» **Required action**
Return, exactly and in full, the lines of the records below starting at the one with "L079.4,1,6.7,18.12,0.60" and ending at the one with "L081.2,3,5.6,18.37,0.59", and no other lines.

· · · ·

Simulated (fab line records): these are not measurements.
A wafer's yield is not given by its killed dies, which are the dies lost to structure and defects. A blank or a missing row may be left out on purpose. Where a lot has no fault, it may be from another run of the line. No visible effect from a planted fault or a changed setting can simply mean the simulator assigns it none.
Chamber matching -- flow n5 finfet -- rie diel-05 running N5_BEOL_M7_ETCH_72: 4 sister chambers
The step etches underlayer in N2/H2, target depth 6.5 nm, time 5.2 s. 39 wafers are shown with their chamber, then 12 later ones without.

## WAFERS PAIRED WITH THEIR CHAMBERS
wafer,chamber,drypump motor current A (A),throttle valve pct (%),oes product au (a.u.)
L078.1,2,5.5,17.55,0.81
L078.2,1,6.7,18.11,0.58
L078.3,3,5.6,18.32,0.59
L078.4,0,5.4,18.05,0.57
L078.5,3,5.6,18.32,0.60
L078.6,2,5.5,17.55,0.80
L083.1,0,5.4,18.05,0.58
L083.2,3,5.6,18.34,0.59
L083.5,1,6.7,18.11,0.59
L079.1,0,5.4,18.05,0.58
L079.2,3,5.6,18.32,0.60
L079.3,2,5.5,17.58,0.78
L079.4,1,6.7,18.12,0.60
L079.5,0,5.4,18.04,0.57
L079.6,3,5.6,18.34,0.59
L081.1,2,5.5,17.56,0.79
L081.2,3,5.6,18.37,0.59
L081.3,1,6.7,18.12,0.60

· · · ·

» **Exercise result**
L079.4,1,6.7,18.12,0.60
L079.5,0,5.4,18.04,0.57
L079.6,3,5.6,18.34,0.59
L081.1,2,5.5,17.56,0.79
L081.2,3,5.6,18.37,0.59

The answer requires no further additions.